◆ WORK TASK ◆
A verbatim reproduction of all the entries is needed.

◆ PROVIDED MATERIAL ◆
##########
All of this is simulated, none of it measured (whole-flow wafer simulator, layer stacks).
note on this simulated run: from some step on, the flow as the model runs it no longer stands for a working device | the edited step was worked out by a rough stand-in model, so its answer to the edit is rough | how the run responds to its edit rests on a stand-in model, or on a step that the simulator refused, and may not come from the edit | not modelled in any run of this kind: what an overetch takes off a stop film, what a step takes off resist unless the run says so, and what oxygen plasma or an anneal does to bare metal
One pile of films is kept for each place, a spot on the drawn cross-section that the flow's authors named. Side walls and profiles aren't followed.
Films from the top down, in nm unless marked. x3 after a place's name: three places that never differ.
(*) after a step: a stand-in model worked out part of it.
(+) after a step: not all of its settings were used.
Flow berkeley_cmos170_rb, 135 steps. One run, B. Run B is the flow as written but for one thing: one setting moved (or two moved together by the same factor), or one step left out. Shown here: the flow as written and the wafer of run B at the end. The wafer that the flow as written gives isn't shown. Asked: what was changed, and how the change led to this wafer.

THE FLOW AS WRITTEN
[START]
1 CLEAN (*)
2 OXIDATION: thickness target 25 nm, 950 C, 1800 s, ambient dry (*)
##########

◆ ANSWER AREA ◆
All of this is simulated, none of it measured (whole-flow wafer simulator, layer stacks).
note on this simulated run: from some step on, the flow as the model runs it no longer stands for a working device | the edited step was worked out by a rough stand-in model, so its answer to the edit is rough | how the run responds to its edit rests on a stand-in model, or on a step that the simulator refused, and may not come from the edit | not modelled in any run of this kind: what an overetch takes off a stop film, what a step takes off resist unless the run says so, and what oxygen plasma or an anneal does to bare metal
One pile of films is kept for each place, a spot on the drawn cross-section that the flow's authors named. Side walls and profiles aren't followed.
Films from the top down, in nm unless marked. x3 after a place's name: three places that never differ.
(*) after a step: a stand-in model worked out part of it.
(+) after a step: not all of its settings were used.
Flow berkeley_cmos170_rb, 135 steps. One run, B. Run B is the flow as written but for one thing: one setting moved (or two moved together by the same factor), or one step left out. Shown here: the flow as written and the wafer of run B at the end. The wafer that the flow as written gives isn't shown. Asked: what was changed, and how the change led to this wafer.

THE FLOW AS WRITTEN
[START]
1 CLEAN (*)
2 OXIDATION: thickness target 25 nm, 950 C, 1800 s, ambient dry (*)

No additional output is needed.